## Exercise data
● ● ● ●
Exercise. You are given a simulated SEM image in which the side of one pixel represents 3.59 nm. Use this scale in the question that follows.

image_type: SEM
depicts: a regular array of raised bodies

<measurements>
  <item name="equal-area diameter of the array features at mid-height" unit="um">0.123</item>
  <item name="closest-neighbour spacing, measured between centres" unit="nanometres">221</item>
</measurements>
● ● ● ●

## Activity
Retype the entire listing without altering anything.

## Your solution
Exercise. You are given a simulated SEM image in which the side of one pixel represents 3.59 nm. Use this scale in the question that follows.

image_type: SEM
depicts: a regular array of raised bodies

<measurements>
  <item name="equal-area diameter of the array features at mid-height" unit="um">0.123</item>
  <item name="closest-neighbour spacing, measured between centres" unit="nanometres">221</item>
</measurements>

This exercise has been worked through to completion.